→ **Work order**
Transcribe the data exactly, stopping after the "Killed dies: the" line.

→ **Material shown**
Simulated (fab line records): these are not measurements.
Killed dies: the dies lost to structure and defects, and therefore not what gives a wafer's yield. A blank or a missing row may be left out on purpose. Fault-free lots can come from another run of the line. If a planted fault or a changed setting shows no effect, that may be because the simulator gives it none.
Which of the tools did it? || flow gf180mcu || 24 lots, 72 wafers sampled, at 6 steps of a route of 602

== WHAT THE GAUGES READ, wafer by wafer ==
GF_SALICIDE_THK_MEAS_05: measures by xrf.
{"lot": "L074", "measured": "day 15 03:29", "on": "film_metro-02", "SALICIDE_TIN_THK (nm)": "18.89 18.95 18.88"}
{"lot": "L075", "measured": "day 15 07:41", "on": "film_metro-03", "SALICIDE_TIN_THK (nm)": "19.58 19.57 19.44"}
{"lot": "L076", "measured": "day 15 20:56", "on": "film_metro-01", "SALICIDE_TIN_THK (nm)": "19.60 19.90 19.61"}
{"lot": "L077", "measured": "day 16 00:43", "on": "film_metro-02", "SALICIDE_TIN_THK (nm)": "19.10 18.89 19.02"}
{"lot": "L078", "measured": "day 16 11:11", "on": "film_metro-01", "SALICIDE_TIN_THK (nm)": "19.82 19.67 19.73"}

→ **Your response**
Simulated (fab line records): these are not measurements.
Killed dies: the dies lost to structure and defects, and therefore not what gives a wafer's yield. A blank or a missing row may be left out on purpose. Fault-free lots can come from another run of the line. If a planted fault or a changed setting shows no effect, that may be because the simulator gives it none.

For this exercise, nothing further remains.